↓↓↓

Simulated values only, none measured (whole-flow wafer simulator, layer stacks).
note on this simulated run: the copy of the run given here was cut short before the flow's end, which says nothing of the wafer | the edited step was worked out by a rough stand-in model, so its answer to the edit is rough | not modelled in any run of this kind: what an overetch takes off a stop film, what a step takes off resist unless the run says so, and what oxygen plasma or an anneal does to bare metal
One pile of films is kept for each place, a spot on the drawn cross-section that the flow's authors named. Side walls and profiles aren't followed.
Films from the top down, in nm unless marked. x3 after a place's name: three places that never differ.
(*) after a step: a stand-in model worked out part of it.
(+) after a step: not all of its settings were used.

↑↑↑

* Work instruction *
Write out all the data again, exactly as it appears.

* Answer area *
Simulated values only, none measured (whole-flow wafer simulator, layer stacks).
note on this simulated run: the copy of the run given here was cut short before the flow's end, which says nothing of the wafer | the edited step was worked out by a rough stand-in model, so its answer to the edit is rough | not modelled in any run of this kind: what an overetch takes off a stop film, what a step takes off resist unless the run says so, and what oxygen plasma or an anneal does to bare metal
One pile of films is kept for each place, a spot on the drawn cross-section that the flow's authors named. Side walls and profiles aren't followed.
Films from the top down, in nm unless marked. x3 after a place's name: three places that never differ.
(*) after a step: a stand-in model worked out part of it.
(+) after a step: not all of its settings were used.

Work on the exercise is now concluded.